═════ SUPPLIED DATA

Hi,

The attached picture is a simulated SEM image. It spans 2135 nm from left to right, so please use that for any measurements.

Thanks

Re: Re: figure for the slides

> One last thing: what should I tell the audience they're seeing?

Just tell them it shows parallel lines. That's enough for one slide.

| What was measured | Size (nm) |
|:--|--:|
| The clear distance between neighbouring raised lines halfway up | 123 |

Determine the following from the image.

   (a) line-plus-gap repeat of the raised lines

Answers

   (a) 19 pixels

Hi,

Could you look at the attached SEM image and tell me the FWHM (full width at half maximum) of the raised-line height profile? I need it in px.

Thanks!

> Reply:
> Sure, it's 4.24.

══════════

BRIEF —
Take the lines from the first line of the listing up to and including the line with "halfway up | 123 |" and give them again exactly.

RESULT —
Hi,

The attached picture is a simulated SEM image. It spans 2135 nm from left to right, so please use that for any measurements.

Thanks

Re: Re: figure for the slides

> One last thing: what should I tell the audience they're seeing?

Just tell them it shows parallel lines. That's enough for one slide.

| What was measured | Size (nm) |
|:--|--:|
| The clear distance between neighbouring raised lines halfway up | 123 |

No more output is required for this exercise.